> [Work instruction]: Type the entries out once more. Match them exactly.

-- Given records follows --
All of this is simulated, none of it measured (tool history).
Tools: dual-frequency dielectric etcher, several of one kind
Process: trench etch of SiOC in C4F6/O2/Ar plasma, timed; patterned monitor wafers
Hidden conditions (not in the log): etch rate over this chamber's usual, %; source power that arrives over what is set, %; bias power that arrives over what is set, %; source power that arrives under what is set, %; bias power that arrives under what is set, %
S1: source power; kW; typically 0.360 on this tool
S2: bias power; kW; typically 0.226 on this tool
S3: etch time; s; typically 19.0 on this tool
-- Given records concluded --

> [Task output]:
All of this is simulated, none of it measured (tool history).
Tools: dual-frequency dielectric etcher, several of one kind
Process: trench etch of SiOC in C4F6/O2/Ar plasma, timed; patterned monitor wafers
Hidden conditions (not in the log): etch rate over this chamber's usual, %; source power that arrives over what is set, %; bias power that arrives over what is set, %; source power that arrives under what is set, %; bias power that arrives under what is set, %
S1: source power; kW; typically 0.360 on this tool
S2: bias power; kW; typically 0.226 on this tool
S3: etch time; s; typically 19.0 on this tool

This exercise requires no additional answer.